• _Data records_:
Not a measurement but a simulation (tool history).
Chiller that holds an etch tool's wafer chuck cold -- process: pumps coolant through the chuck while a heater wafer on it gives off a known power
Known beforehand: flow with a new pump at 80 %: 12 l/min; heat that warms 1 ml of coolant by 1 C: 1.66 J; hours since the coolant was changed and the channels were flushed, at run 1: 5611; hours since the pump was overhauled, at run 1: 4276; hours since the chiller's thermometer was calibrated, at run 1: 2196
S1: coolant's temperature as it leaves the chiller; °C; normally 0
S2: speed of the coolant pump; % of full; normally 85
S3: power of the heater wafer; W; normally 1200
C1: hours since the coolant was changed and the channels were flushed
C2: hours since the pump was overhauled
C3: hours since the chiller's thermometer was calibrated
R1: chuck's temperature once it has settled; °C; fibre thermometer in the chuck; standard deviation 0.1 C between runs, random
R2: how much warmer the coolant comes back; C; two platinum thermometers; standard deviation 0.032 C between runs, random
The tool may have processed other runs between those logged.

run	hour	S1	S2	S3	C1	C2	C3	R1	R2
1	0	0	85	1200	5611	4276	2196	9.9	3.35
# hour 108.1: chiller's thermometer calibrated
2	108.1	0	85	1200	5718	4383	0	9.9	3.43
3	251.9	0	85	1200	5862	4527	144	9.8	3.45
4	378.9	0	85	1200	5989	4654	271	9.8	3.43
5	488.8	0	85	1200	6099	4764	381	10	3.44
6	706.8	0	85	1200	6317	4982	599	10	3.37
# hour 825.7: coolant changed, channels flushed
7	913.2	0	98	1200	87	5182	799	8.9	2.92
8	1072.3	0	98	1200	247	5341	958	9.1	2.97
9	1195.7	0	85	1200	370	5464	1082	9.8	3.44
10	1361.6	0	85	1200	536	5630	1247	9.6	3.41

• _Task item_: Given the data above, transcribe exactly the lines from the one containing "Chiller that holds" down to the one containing "C2: hours since the pump was overhauled", and no others.

• _Task response_:
Chiller that holds an etch tool's wafer chuck cold -- process: pumps coolant through the chuck while a heater wafer on it gives off a known power
Known beforehand: flow with a new pump at 80 %: 12 l/min; heat that warms 1 ml of coolant by 1 C: 1.66 J; hours since the coolant was changed and the channels were flushed, at run 1: 5611; hours since the pump was overhauled, at run 1: 4276; hours since the chiller's thermometer was calibrated, at run 1: 2196
S1: coolant's temperature as it leaves the chiller; °C; normally 0
S2: speed of the coolant pump; % of full; normally 85
S3: power of the heater wafer; W; normally 1200
C1: hours since the coolant was changed and the channels were flushed
C2: hours since the pump was overhauled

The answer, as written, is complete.